* _Activity_
Copy out the data line by line exactly, from its start to the line bearing "Per side, at", inclusive.

* _Material supplied_
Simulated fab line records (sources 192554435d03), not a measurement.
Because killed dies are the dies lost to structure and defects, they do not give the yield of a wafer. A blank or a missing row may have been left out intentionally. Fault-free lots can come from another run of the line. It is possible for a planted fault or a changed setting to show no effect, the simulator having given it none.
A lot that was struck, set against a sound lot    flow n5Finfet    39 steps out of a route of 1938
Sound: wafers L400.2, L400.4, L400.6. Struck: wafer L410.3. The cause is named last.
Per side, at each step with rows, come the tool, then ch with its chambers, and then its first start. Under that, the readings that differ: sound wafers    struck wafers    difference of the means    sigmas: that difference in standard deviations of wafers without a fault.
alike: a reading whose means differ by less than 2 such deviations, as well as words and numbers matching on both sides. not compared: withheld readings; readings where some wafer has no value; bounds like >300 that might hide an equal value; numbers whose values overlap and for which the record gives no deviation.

* _Answer section_
Simulated fab line records (sources 192554435d03), not a measurement.
Because killed dies are the dies lost to structure and defects, they do not give the yield of a wafer. A blank or a missing row may have been left out intentionally. Fault-free lots can come from another run of the line. It is possible for a planted fault or a changed setting to show no effect, the simulator having given it none.
A lot that was struck, set against a sound lot    flow n5Finfet    39 steps out of a route of 1938
Sound: wafers L400.2, L400.4, L400.6. Struck: wafer L410.3. The cause is named last.
Per side, at each step with rows, come the tool, then ch with its chambers, and then its first start. Under that, the readings that differ: sound wafers    struck wafers    difference of the means    sigmas: that difference in standard deviations of wafers without a fault.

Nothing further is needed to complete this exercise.